**Work order**:
The data should be printed again, exactly.

>>>
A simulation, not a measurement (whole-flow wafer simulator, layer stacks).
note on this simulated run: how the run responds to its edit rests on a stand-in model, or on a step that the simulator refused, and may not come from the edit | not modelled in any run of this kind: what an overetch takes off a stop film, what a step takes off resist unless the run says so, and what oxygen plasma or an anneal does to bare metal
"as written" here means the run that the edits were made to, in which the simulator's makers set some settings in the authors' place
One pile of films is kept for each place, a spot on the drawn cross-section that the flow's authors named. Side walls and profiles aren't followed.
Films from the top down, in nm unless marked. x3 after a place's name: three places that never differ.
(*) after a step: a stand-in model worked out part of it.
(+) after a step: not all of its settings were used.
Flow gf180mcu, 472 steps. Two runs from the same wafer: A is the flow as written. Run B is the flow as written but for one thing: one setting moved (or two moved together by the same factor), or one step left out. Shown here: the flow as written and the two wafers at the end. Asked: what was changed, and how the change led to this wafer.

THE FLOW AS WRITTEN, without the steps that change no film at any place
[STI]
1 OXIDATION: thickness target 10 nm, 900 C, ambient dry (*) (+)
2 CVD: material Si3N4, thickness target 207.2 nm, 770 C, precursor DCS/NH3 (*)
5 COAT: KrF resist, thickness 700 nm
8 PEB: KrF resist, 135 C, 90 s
<<<

**Answer section**:
A simulation, not a measurement (whole-flow wafer simulator, layer stacks).
note on this simulated run: how the run responds to its edit rests on a stand-in model, or on a step that the simulator refused, and may not come from the edit | not modelled in any run of this kind: what an overetch takes off a stop film, what a step takes off resist unless the run says so, and what oxygen plasma or an anneal does to bare metal
"as written" here means the run that the edits were made to, in which the simulator's makers set some settings in the authors' place
One pile of films is kept for each place, a spot on the drawn cross-section that the flow's authors named. Side walls and profiles aren't followed.
Films from the top down, in nm unless marked. x3 after a place's name: three places that never differ.
(*) after a step: a stand-in model worked out part of it.
(+) after a step: not all of its settings were used.
Flow gf180mcu, 472 steps. Two runs from the same wafer: A is the flow as written. Run B is the flow as written but for one thing: one setting moved (or two moved together by the same factor), or one step left out. Shown here: the flow as written and the two wafers at the end. Asked: what was changed, and how the change led to this wafer.

THE FLOW AS WRITTEN, without the steps that change no film at any place
[STI]
1 OXIDATION: thickness target 10 nm, 900 C, ambient dry (*) (+)
2 CVD: material Si3N4, thickness target 207.2 nm, 770 C, precursor DCS/NH3 (*)
5 COAT: KrF resist, thickness 700 nm
8 PEB: KrF resist, 135 C, 90 s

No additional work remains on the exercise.